> _Required action_: Up to and including the line containing "note on all", set down each line of the entries below exactly, starting from the first, and leave out the rest.

> _Dataset entries_:
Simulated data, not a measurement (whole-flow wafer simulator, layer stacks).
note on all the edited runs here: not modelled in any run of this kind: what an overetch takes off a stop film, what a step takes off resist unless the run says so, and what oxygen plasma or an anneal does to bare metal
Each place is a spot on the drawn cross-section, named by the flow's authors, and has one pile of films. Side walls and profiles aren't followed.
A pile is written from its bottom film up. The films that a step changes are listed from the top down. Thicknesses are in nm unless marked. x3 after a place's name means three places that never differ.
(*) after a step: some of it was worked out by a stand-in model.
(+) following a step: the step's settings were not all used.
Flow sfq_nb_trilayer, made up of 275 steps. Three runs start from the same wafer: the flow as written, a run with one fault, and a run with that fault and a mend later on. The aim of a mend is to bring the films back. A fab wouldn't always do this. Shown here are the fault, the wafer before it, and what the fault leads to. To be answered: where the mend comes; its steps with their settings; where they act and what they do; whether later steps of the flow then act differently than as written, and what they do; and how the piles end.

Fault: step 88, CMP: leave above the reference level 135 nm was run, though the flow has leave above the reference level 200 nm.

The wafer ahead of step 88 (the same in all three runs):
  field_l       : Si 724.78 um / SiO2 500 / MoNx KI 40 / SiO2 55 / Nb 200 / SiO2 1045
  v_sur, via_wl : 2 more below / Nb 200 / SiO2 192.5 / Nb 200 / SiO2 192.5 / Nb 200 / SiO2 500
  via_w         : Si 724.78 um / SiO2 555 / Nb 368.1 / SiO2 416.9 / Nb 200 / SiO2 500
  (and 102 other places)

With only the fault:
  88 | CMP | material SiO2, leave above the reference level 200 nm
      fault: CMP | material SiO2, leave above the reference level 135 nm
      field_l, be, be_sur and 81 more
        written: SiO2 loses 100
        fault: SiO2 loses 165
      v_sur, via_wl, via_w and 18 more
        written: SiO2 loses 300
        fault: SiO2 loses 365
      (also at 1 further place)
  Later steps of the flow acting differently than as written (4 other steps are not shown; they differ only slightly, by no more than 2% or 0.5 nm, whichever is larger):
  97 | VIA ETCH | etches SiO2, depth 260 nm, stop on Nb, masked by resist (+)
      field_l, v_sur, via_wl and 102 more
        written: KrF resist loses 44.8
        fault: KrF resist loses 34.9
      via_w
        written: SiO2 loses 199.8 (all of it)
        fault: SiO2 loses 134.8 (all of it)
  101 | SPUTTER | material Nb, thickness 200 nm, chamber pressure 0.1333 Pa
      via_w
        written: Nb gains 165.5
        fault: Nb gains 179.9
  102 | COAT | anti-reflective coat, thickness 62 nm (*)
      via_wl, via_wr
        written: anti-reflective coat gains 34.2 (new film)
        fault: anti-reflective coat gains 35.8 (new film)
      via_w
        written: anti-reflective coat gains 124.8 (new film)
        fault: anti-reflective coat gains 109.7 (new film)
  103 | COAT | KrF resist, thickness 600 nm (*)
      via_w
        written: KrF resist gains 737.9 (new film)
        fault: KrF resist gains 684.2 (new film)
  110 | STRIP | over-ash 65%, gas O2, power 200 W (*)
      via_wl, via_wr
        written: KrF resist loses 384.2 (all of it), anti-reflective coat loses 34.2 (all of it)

> _Answer section_:
Simulated data, not a measurement (whole-flow wafer simulator, layer stacks).
note on all the edited runs here: not modelled in any run of this kind: what an overetch takes off a stop film, what a step takes off resist unless the run says so, and what oxygen plasma or an anneal does to bare metal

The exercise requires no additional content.